START Source material
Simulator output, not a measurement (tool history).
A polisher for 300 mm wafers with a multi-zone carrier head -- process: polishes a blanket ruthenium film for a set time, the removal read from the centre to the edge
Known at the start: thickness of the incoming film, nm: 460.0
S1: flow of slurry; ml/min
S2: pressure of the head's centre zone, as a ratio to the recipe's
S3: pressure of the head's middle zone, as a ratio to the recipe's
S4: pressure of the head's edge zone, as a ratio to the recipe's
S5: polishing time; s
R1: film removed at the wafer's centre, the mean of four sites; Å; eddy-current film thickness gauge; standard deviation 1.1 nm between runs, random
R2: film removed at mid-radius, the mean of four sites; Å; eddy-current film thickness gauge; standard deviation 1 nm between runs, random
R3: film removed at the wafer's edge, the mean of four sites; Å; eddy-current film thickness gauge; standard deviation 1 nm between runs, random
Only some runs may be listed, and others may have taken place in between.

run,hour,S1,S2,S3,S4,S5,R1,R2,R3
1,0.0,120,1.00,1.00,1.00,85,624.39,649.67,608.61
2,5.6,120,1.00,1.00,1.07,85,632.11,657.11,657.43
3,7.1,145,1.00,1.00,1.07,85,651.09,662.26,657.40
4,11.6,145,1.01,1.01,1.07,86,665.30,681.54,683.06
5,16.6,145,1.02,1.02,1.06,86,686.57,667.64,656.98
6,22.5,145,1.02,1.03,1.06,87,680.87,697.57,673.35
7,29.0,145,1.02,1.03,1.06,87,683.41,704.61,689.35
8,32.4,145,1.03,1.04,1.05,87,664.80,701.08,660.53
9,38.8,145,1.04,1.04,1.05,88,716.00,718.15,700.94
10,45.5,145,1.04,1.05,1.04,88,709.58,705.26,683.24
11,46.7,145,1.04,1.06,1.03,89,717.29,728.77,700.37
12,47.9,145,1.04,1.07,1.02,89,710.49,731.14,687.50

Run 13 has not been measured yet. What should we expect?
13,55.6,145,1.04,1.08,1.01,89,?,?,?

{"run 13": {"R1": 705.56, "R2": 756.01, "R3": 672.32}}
END Source material

▸ **Action item**
Could you repeat exactly the lines above from the line with "S2: pressure of" up to and including the line with "R2: film removed", and only those?

▸ **Task output**
S2: pressure of the head's centre zone, as a ratio to the recipe's
S3: pressure of the head's middle zone, as a ratio to the recipe's
S4: pressure of the head's edge zone, as a ratio to the recipe's
S5: polishing time; s
R1: film removed at the wafer's centre, the mean of four sites; Å; eddy-current film thickness gauge; standard deviation 1.1 nm between runs, random
R2: film removed at mid-radius, the mean of four sites; Å; eddy-current film thickness gauge; standard deviation 1 nm between runs, random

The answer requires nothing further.